**Work request:** From the records below, set down exactly the lines starting with the line that contains "Presented below is" and going on through the line that contains "Section shown: cut.". Nothing else is wanted.

**Dataset excerpts:**
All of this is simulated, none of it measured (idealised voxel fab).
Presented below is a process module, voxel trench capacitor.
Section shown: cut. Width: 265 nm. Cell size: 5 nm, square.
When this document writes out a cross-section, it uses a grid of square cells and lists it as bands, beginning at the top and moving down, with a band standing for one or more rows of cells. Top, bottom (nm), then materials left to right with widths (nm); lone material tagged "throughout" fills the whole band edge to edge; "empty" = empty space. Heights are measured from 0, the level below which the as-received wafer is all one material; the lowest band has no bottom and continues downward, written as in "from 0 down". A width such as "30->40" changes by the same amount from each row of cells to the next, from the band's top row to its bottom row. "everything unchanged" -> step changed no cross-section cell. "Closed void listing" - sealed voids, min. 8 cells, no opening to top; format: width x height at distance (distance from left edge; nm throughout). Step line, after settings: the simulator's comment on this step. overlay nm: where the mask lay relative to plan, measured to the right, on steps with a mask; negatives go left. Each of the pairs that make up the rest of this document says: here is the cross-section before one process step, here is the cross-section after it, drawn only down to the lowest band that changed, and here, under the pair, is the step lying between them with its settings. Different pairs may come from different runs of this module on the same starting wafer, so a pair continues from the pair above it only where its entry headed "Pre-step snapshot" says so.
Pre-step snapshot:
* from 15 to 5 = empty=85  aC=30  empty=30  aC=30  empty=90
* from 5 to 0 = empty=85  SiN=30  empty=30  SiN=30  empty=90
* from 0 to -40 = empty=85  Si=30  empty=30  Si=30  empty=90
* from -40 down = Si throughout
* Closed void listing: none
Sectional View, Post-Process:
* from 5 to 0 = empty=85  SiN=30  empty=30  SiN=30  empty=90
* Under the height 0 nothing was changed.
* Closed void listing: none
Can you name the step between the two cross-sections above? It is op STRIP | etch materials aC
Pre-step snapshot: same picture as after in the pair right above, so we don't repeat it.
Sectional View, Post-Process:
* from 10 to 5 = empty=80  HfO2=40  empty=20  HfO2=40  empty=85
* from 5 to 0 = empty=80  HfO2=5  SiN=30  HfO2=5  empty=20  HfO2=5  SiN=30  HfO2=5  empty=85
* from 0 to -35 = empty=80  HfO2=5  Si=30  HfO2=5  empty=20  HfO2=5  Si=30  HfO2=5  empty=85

**Problem solution:**
Presented below is a process module, voxel trench capacitor.
Section shown: cut. Width: 265 nm. Cell size: 5 nm, square.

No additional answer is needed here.